*Extracted records*

══════════

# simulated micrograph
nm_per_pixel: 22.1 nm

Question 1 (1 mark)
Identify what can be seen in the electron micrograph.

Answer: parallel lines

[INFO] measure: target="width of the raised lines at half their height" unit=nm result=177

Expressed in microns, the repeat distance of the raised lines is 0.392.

══════════

*Task item*
A faithful copy of all the records is required.

*Answer area*
# simulated micrograph
nm_per_pixel: 22.1 nm

Question 1 (1 mark)
Identify what can be seen in the electron micrograph.

Answer: parallel lines

[INFO] measure: target="width of the raised lines at half their height" unit=nm result=177

Expressed in microns, the repeat distance of the raised lines is 0.392.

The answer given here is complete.